DATASET RECORDS:

- Opening Delimiter -

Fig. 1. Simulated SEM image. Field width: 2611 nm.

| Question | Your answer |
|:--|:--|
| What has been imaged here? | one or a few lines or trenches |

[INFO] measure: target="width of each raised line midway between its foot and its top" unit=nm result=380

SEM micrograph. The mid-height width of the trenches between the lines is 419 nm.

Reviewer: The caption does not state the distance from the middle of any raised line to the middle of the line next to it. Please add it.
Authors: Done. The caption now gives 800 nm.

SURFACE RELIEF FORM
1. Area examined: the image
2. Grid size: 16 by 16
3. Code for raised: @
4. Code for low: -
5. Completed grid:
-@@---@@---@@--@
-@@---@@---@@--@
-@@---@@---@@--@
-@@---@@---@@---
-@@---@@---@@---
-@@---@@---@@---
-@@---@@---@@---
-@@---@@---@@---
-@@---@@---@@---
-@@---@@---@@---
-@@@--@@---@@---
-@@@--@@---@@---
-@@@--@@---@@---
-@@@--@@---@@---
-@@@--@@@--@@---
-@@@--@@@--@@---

- Closing Delimiter -

Begin with the line that has "Your answer |" in the listing above and end after the line that has "3. Code for raised: @"; output those lines exactly.

EXERCISE SOLUTION:
| Question | Your answer |
|:--|:--|
| What has been imaged here? | one or a few lines or trenches |

[INFO] measure: target="width of each raised line midway between its foot and its top" unit=nm result=380

SEM micrograph. The mid-height width of the trenches between the lines is 419 nm.

Reviewer: The caption does not state the distance from the middle of any raised line to the middle of the line next to it. Please add it.
Authors: Done. The caption now gives 800 nm.

SURFACE RELIEF FORM
1. Area examined: the image
2. Grid size: 16 by 16
3. Code for raised: @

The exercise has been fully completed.